Content starts

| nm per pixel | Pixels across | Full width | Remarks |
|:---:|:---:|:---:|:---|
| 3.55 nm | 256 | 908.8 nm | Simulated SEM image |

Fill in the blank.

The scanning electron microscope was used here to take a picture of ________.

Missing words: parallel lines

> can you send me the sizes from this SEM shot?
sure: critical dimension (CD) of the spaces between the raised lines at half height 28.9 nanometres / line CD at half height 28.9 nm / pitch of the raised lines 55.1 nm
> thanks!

Content ends

[Work task]
Your job is to print exactly the lines that run from the top of the entries through the line with "sure: critical dimension", and no others.

[Exercise response]
| nm per pixel | Pixels across | Full width | Remarks |
|:---:|:---:|:---:|:---|
| 3.55 nm | 256 | 908.8 nm | Simulated SEM image |

Fill in the blank.

The scanning electron microscope was used here to take a picture of ________.

Missing words: parallel lines

> can you send me the sizes from this SEM shot?
sure: critical dimension (CD) of the spaces between the raised lines at half height 28.9 nanometres / line CD at half height 28.9 nm / pitch of the raised lines 55.1 nm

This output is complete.